Set down exactly the first line of the entries and every line after it, through the line with "seconds: time until".

_ _ _ _

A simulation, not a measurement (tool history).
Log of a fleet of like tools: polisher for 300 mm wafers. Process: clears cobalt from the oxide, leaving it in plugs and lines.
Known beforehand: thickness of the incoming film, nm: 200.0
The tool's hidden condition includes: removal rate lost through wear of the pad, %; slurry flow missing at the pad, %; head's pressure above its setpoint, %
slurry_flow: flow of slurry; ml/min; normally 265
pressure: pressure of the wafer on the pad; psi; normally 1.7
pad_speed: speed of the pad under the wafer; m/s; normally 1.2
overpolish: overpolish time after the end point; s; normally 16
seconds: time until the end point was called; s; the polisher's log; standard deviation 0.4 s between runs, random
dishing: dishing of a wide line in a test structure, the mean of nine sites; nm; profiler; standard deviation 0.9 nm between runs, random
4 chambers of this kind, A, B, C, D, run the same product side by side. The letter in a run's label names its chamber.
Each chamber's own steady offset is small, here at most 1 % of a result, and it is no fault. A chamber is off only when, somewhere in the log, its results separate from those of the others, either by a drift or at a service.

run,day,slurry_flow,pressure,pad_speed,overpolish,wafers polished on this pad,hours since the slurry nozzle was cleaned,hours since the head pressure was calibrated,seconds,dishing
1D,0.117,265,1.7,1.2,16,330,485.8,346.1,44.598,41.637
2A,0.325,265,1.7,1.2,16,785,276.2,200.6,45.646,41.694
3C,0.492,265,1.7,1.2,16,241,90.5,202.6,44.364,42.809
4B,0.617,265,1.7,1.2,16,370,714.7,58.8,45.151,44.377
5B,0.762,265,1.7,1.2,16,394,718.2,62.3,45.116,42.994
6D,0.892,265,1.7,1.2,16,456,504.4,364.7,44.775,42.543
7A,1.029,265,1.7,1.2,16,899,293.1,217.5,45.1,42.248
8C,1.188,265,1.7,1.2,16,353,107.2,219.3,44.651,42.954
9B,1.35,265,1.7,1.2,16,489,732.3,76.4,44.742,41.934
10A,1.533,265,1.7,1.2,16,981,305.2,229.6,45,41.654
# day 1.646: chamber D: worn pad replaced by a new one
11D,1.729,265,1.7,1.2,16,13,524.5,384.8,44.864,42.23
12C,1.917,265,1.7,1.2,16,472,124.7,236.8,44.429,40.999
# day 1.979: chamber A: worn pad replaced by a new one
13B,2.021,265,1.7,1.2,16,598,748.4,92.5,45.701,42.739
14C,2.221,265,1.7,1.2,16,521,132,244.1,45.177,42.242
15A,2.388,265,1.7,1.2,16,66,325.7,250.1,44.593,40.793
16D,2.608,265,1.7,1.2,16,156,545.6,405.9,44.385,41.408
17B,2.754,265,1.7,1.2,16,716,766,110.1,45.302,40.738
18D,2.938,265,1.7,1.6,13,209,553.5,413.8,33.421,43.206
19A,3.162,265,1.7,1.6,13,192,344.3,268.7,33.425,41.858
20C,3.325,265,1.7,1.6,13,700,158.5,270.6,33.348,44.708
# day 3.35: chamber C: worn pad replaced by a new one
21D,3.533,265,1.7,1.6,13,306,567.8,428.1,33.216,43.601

_ _ _ _

Response:
A simulation, not a measurement (tool history).
Log of a fleet of like tools: polisher for 300 mm wafers. Process: clears cobalt from the oxide, leaving it in plugs and lines.
Known beforehand: thickness of the incoming film, nm: 200.0
The tool's hidden condition includes: removal rate lost through wear of the pad, %; slurry flow missing at the pad, %; head's pressure above its setpoint, %
slurry_flow: flow of slurry; ml/min; normally 265
pressure: pressure of the wafer on the pad; psi; normally 1.7
pad_speed: speed of the pad under the wafer; m/s; normally 1.2
overpolish: overpolish time after the end point; s; normally 16
seconds: time until the end point was called; s; the polisher's log; standard deviation 0.4 s between runs, random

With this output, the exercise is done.